#### Work instruction
The entries below contain a line with "5 COAT: anti-reflective" and a line with "13 STRIP: chemistry". Retype exactly everything from the first down to the second, both included, and nothing else.

#### Input data
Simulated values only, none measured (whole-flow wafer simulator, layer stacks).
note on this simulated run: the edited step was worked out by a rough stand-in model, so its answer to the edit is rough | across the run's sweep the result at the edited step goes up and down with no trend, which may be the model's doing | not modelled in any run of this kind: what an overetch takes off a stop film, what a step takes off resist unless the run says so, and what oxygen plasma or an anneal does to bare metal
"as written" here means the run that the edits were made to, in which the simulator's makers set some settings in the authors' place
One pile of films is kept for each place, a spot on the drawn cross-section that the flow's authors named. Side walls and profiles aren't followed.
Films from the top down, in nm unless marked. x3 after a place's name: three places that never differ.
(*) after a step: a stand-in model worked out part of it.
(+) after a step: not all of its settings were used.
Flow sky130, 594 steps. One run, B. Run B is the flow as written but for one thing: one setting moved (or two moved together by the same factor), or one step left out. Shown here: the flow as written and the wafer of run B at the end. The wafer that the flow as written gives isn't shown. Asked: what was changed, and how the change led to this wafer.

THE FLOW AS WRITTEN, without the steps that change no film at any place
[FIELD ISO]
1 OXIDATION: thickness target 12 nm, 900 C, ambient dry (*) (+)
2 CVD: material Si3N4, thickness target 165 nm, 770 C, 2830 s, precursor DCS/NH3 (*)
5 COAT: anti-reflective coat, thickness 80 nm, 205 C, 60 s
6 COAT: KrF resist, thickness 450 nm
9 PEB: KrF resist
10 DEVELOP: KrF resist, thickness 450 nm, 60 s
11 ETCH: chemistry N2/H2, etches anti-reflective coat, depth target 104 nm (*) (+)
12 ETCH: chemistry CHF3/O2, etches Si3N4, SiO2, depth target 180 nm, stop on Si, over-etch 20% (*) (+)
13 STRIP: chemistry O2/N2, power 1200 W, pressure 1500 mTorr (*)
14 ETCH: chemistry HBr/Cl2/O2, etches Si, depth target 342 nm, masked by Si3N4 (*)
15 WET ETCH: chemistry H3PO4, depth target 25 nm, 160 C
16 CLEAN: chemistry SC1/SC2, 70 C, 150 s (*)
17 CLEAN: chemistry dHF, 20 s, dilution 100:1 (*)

#### Exercise response
5 COAT: anti-reflective coat, thickness 80 nm, 205 C, 60 s
6 COAT: KrF resist, thickness 450 nm
9 PEB: KrF resist
10 DEVELOP: KrF resist, thickness 450 nm, 60 s
11 ETCH: chemistry N2/H2, etches anti-reflective coat, depth target 104 nm (*) (+)
12 ETCH: chemistry CHF3/O2, etches Si3N4, SiO2, depth target 180 nm, stop on Si, over-etch 20% (*) (+)
13 STRIP: chemistry O2/N2, power 1200 W, pressure 1500 mTorr (*)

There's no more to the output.